◆ REQUIRED ACTION ◆
Write the entries out again. Every character must match.

:::::

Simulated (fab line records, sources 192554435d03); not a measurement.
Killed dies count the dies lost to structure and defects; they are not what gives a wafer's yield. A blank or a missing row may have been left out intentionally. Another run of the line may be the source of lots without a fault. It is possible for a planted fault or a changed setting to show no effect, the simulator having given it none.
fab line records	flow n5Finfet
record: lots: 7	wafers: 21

:::::

◆ RESPONSE ◆
Simulated (fab line records, sources 192554435d03); not a measurement.
Killed dies count the dies lost to structure and defects; they are not what gives a wafer's yield. A blank or a missing row may have been left out intentionally. Another run of the line may be the source of lots without a fault. It is possible for a planted fault or a changed setting to show no effect, the simulator having given it none.
fab line records	flow n5Finfet
record: lots: 7	wafers: 21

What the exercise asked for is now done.